Required action: Please restate the material below word for word, from the first line through the one that contains "Run 1, day 0: usual", inclusive.

─── Entries provided
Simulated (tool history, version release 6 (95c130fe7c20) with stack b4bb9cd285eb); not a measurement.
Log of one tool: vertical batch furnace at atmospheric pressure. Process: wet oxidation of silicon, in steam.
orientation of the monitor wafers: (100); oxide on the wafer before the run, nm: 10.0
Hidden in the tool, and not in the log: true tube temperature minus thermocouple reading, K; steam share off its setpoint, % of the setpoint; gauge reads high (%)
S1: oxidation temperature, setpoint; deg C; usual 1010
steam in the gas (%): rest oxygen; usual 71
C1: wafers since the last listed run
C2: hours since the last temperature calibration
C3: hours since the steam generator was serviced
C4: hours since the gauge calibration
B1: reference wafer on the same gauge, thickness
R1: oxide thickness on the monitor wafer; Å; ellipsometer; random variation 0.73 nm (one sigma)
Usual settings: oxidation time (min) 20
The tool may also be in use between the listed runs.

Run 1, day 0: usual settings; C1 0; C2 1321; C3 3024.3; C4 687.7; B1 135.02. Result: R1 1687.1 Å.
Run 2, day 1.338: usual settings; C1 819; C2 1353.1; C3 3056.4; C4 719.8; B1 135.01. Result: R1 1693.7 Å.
──────

Task answer:
Simulated (tool history, version release 6 (95c130fe7c20) with stack b4bb9cd285eb); not a measurement.
Log of one tool: vertical batch furnace at atmospheric pressure. Process: wet oxidation of silicon, in steam.
orientation of the monitor wafers: (100); oxide on the wafer before the run, nm: 10.0
Hidden in the tool, and not in the log: true tube temperature minus thermocouple reading, K; steam share off its setpoint, % of the setpoint; gauge reads high (%)
S1: oxidation temperature, setpoint; deg C; usual 1010
steam in the gas (%): rest oxygen; usual 71
C1: wafers since the last listed run
C2: hours since the last temperature calibration
C3: hours since the steam generator was serviced
C4: hours since the gauge calibration
B1: reference wafer on the same gauge, thickness
R1: oxide thickness on the monitor wafer; Å; ellipsometer; random variation 0.73 nm (one sigma)
Usual settings: oxidation time (min) 20
The tool may also be in use between the listed runs.

Run 1, day 0: usual settings; C1 0; C2 1321; C3 3024.3; C4 687.7; B1 135.02. Result: R1 1687.1 Å.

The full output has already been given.